━━━━━━━━━━━━━━━━━━━━

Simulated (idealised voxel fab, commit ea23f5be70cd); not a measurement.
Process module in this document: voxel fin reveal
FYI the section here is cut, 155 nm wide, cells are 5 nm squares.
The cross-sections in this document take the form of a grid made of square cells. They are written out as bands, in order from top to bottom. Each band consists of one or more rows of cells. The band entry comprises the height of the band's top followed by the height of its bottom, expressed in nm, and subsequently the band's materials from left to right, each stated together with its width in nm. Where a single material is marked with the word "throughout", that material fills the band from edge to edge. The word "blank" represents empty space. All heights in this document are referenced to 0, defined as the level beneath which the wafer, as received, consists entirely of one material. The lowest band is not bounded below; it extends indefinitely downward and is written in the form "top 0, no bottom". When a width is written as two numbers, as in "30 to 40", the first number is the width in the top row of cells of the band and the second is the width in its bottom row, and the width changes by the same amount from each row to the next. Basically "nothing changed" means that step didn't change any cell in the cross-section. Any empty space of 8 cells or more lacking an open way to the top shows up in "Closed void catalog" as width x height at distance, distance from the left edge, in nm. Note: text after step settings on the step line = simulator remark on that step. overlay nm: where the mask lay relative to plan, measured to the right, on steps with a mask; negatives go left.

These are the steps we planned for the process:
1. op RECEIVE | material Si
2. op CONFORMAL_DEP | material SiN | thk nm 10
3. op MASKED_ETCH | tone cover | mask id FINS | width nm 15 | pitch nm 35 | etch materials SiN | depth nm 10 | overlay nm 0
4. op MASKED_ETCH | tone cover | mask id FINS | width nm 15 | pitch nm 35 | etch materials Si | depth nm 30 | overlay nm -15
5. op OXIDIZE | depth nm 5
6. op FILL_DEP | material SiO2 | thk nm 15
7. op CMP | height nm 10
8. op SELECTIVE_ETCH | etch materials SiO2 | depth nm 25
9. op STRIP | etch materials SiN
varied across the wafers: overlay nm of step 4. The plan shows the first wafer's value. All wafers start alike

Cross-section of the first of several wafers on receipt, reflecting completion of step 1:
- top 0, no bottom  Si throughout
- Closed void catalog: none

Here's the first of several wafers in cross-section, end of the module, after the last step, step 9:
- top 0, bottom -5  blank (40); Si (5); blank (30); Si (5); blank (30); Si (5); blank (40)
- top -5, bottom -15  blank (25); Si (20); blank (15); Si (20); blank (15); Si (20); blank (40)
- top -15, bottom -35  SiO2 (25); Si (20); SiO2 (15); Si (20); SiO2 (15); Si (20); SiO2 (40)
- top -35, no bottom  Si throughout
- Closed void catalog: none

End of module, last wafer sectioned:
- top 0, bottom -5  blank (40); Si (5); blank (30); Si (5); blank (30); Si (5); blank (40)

━━━━━━━━━━━━━━━━━━━━

-- Work instruction --
Please transcribe exactly the lines above from the line that has "Process module in" up to and including the line that has "FYI the section"; no other line belongs in the answer.

-- Solution --
Process module in this document: voxel fin reveal
FYI the section here is cut, 155 nm wide, cells are 5 nm squares.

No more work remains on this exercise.